※

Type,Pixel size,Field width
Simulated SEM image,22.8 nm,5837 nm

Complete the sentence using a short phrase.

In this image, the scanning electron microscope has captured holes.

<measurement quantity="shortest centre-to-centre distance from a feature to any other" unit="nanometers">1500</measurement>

※

◆ Work task: In full and without alteration, transcribe the entries above.

◆ Response:
Type,Pixel size,Field width
Simulated SEM image,22.8 nm,5837 nm

Complete the sentence using a short phrase.

In this image, the scanning electron microscope has captured holes.

<measurement quantity="shortest centre-to-centre distance from a feature to any other" unit="nanometers">1500</measurement>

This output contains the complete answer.